▸ Dataset
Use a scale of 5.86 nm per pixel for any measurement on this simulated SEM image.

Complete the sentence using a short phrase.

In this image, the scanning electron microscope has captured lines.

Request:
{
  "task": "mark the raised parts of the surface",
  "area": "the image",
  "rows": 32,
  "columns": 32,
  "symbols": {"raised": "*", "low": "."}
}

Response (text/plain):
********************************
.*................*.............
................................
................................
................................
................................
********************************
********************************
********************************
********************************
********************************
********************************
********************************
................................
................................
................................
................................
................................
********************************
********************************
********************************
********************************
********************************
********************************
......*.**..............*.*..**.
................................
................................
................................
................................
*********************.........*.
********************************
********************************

▸ Assignment
Your reply should hold all the entries, each repeated without a single change.

▸ Response box
Use a scale of 5.86 nm per pixel for any measurement on this simulated SEM image.

Complete the sentence using a short phrase.

In this image, the scanning electron microscope has captured lines.

Request:
{
  "task": "mark the raised parts of the surface",
  "area": "the image",
  "rows": 32,
  "columns": 32,
  "symbols": {"raised": "*", "low": "."}
}

Response (text/plain):
********************************
.*................*.............
................................
................................
................................
................................
********************************
********************************
********************************
********************************
********************************
********************************
********************************
................................
................................
................................
................................
................................
********************************
********************************
********************************
********************************
********************************
********************************
......*.**..............*.*..**.
................................
................................
................................
................................
*********************.........*.
********************************
********************************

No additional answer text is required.